● RECORD SET:
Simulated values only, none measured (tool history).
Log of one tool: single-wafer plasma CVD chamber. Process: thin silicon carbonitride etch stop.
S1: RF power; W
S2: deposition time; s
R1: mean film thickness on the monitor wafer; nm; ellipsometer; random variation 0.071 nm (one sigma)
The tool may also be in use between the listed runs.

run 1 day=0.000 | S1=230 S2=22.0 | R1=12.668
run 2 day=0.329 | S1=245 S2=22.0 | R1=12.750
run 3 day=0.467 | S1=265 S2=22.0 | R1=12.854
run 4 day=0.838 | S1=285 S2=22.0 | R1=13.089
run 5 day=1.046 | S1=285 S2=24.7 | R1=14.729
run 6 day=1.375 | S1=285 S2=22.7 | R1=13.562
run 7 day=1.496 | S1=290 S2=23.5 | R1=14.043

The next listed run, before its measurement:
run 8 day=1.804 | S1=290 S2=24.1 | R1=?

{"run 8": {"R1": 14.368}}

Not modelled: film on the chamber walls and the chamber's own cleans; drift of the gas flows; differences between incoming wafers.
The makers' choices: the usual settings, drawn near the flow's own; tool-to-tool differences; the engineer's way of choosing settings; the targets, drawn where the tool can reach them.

● ASSIGNMENT:
Taking the entries above, write out exactly the lines starting with the line containing "run 3 day=0.467 | S1=265 S2=22.0 | R1=12.854" and going on through the line containing "Not modelled: film", both included, and nothing else.

● WORKED SOLUTION:
run 3 day=0.467 | S1=265 S2=22.0 | R1=12.854
run 4 day=0.838 | S1=285 S2=22.0 | R1=13.089
run 5 day=1.046 | S1=285 S2=24.7 | R1=14.729
run 6 day=1.375 | S1=285 S2=22.7 | R1=13.562
run 7 day=1.496 | S1=290 S2=23.5 | R1=14.043

The next listed run, before its measurement:
run 8 day=1.804 | S1=290 S2=24.1 | R1=?

{"run 8": {"R1": 14.368}}

Not modelled: film on the chamber walls and the chamber's own cleans; drift of the gas flows; differences between incoming wafers.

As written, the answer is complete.